▶ [Required action]:
Only the lines from the start of the material through the line containing "117 | 7.5437 |" are to be extracted, exactly as they appear.

▶ [Extracted entries]:
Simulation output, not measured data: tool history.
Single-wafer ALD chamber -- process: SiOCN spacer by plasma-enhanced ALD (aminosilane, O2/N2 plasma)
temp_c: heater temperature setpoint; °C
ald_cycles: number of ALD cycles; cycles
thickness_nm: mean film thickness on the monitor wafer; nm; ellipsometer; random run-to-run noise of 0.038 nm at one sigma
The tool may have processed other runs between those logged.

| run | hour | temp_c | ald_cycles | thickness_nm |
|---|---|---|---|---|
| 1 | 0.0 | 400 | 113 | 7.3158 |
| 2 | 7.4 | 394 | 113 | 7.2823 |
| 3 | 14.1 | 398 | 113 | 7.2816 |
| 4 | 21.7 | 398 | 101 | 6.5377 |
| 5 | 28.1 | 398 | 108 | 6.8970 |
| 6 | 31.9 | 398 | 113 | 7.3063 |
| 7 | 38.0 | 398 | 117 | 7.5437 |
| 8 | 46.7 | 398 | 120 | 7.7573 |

▶ [Result]:
Simulation output, not measured data: tool history.
Single-wafer ALD chamber -- process: SiOCN spacer by plasma-enhanced ALD (aminosilane, O2/N2 plasma)
temp_c: heater temperature setpoint; °C
ald_cycles: number of ALD cycles; cycles
thickness_nm: mean film thickness on the monitor wafer; nm; ellipsometer; random run-to-run noise of 0.038 nm at one sigma
The tool may have processed other runs between those logged.

| run | hour | temp_c | ald_cycles | thickness_nm |
|---|---|---|---|---|
| 1 | 0.0 | 400 | 113 | 7.3158 |
| 2 | 7.4 | 394 | 113 | 7.2823 |
| 3 | 14.1 | 398 | 113 | 7.2816 |
| 4 | 21.7 | 398 | 101 | 6.5377 |
| 5 | 28.1 | 398 | 108 | 6.8970 |
| 6 | 31.9 | 398 | 113 | 7.3063 |
| 7 | 38.0 | 398 | 117 | 7.5437 |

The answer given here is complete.